**SOURCE DATA**:
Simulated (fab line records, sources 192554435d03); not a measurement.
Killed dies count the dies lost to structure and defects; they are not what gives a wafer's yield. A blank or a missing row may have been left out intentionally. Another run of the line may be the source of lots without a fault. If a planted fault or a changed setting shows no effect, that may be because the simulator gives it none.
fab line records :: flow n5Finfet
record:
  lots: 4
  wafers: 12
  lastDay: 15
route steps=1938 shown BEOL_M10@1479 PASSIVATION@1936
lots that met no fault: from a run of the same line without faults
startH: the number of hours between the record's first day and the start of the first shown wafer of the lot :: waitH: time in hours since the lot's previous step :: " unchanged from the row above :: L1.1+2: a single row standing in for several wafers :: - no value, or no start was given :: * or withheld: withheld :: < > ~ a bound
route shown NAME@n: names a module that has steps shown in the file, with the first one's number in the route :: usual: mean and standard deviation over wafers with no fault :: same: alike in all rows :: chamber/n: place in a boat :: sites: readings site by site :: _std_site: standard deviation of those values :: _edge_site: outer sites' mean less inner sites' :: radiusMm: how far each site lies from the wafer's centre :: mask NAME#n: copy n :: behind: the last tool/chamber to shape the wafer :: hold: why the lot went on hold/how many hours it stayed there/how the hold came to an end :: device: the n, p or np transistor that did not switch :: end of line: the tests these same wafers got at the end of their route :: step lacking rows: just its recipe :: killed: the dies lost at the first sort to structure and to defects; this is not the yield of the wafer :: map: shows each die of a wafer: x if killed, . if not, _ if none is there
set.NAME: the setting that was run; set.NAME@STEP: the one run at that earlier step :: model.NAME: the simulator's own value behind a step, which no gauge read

**WORK ORDER**:
Say every entry again, exactly as it reads.

**WORKED SOLUTION**:
Simulated (fab line records, sources 192554435d03); not a measurement.
Killed dies count the dies lost to structure and defects; they are not what gives a wafer's yield. A blank or a missing row may have been left out intentionally. Another run of the line may be the source of lots without a fault. If a planted fault or a changed setting shows no effect, that may be because the simulator gives it none.
fab line records :: flow n5Finfet
record:
  lots: 4
  wafers: 12
  lastDay: 15
route steps=1938 shown BEOL_M10@1479 PASSIVATION@1936
lots that met no fault: from a run of the same line without faults
startH: the number of hours between the record's first day and the start of the first shown wafer of the lot :: waitH: time in hours since the lot's previous step :: " unchanged from the row above :: L1.1+2: a single row standing in for several wafers :: - no value, or no start was given :: * or withheld: withheld :: < > ~ a bound
route shown NAME@n: names a module that has steps shown in the file, with the first one's number in the route :: usual: mean and standard deviation over wafers with no fault :: same: alike in all rows :: chamber/n: place in a boat :: sites: readings site by site :: _std_site: standard deviation of those values :: _edge_site: outer sites' mean less inner sites' :: radiusMm: how far each site lies from the wafer's centre :: mask NAME#n: copy n :: behind: the last tool/chamber to shape the wafer :: hold: why the lot went on hold/how many hours it stayed there/how the hold came to an end :: device: the n, p or np transistor that did not switch :: end of line: the tests these same wafers got at the end of their route :: step lacking rows: just its recipe :: killed: the dies lost at the first sort to structure and to defects; this is not the yield of the wafer :: map: shows each die of a wafer: x if killed, . if not, _ if none is there
set.NAME: the setting that was run; set.NAME@STEP: the one run at that earlier step :: model.NAME: the simulator's own value behind a step, which no gauge read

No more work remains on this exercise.